** Opening Material provided block **
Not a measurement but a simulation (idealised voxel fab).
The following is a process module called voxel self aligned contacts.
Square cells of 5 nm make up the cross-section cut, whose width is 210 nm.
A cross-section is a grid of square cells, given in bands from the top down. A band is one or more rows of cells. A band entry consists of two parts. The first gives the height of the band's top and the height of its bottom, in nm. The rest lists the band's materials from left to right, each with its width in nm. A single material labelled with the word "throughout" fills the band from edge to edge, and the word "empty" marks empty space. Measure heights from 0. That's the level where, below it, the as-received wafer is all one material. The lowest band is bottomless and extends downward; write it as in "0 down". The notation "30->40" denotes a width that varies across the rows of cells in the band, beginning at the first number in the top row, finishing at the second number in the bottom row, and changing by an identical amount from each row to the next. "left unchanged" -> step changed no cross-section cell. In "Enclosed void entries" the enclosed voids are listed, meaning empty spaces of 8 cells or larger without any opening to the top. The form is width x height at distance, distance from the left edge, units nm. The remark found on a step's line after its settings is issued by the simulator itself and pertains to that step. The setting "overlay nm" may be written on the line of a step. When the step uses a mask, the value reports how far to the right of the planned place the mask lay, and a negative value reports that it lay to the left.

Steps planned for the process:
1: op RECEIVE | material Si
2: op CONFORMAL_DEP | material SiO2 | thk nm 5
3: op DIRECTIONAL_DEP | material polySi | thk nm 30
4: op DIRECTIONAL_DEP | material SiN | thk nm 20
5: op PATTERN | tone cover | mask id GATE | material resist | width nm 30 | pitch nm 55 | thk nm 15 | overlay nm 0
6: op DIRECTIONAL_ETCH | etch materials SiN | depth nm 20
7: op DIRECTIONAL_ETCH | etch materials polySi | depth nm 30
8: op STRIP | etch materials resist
** Closing Material provided block **

** Work instruction **
Transcribe every record verbatim.

** Reply **
Not a measurement but a simulation (idealised voxel fab).
The following is a process module called voxel self aligned contacts.
Square cells of 5 nm make up the cross-section cut, whose width is 210 nm.
A cross-section is a grid of square cells, given in bands from the top down. A band is one or more rows of cells. A band entry consists of two parts. The first gives the height of the band's top and the height of its bottom, in nm. The rest lists the band's materials from left to right, each with its width in nm. A single material labelled with the word "throughout" fills the band from edge to edge, and the word "empty" marks empty space. Measure heights from 0. That's the level where, below it, the as-received wafer is all one material. The lowest band is bottomless and extends downward; write it as in "0 down". The notation "30->40" denotes a width that varies across the rows of cells in the band, beginning at the first number in the top row, finishing at the second number in the bottom row, and changing by an identical amount from each row to the next. "left unchanged" -> step changed no cross-section cell. In "Enclosed void entries" the enclosed voids are listed, meaning empty spaces of 8 cells or larger without any opening to the top. The form is width x height at distance, distance from the left edge, units nm. The remark found on a step's line after its settings is issued by the simulator itself and pertains to that step. The setting "overlay nm" may be written on the line of a step. When the step uses a mask, the value reports how far to the right of the planned place the mask lay, and a negative value reports that it lay to the left.

Steps planned for the process:
1: op RECEIVE | material Si
2: op CONFORMAL_DEP | material SiO2 | thk nm 5
3: op DIRECTIONAL_DEP | material polySi | thk nm 30
4: op DIRECTIONAL_DEP | material SiN | thk nm 20
5: op PATTERN | tone cover | mask id GATE | material resist | width nm 30 | pitch nm 55 | thk nm 15 | overlay nm 0
6: op DIRECTIONAL_ETCH | etch materials SiN | depth nm 20
7: op DIRECTIONAL_ETCH | etch materials polySi | depth nm 30
8: op STRIP | etch materials resist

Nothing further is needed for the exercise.